** Activity **
Print all entries word for word.

________________

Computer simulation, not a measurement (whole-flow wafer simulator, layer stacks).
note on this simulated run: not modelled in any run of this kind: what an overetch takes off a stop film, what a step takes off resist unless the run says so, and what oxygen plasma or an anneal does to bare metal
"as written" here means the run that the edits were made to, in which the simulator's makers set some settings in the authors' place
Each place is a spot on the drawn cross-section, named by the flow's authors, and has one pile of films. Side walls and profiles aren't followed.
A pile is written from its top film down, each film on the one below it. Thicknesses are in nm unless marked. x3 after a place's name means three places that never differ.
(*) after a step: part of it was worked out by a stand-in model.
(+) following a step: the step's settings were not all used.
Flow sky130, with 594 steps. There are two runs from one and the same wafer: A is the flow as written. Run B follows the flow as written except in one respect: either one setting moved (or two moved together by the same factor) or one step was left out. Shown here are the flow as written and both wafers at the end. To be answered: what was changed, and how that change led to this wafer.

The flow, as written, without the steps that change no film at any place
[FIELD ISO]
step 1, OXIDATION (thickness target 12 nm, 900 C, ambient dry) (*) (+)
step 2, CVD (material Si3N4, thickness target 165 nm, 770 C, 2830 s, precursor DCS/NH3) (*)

________________

** Written response **
Computer simulation, not a measurement (whole-flow wafer simulator, layer stacks).
note on this simulated run: not modelled in any run of this kind: what an overetch takes off a stop film, what a step takes off resist unless the run says so, and what oxygen plasma or an anneal does to bare metal
"as written" here means the run that the edits were made to, in which the simulator's makers set some settings in the authors' place
Each place is a spot on the drawn cross-section, named by the flow's authors, and has one pile of films. Side walls and profiles aren't followed.
A pile is written from its top film down, each film on the one below it. Thicknesses are in nm unless marked. x3 after a place's name means three places that never differ.
(*) after a step: part of it was worked out by a stand-in model.
(+) following a step: the step's settings were not all used.
Flow sky130, with 594 steps. There are two runs from one and the same wafer: A is the flow as written. Run B follows the flow as written except in one respect: either one setting moved (or two moved together by the same factor) or one step was left out. Shown here are the flow as written and both wafers at the end. To be answered: what was changed, and how that change led to this wafer.

The flow, as written, without the steps that change no film at any place
[FIELD ISO]
step 1, OXIDATION (thickness target 12 nm, 900 C, ambient dry) (*) (+)
step 2, CVD (material Si3N4, thickness target 165 nm, 770 C, 2830 s, precursor DCS/NH3) (*)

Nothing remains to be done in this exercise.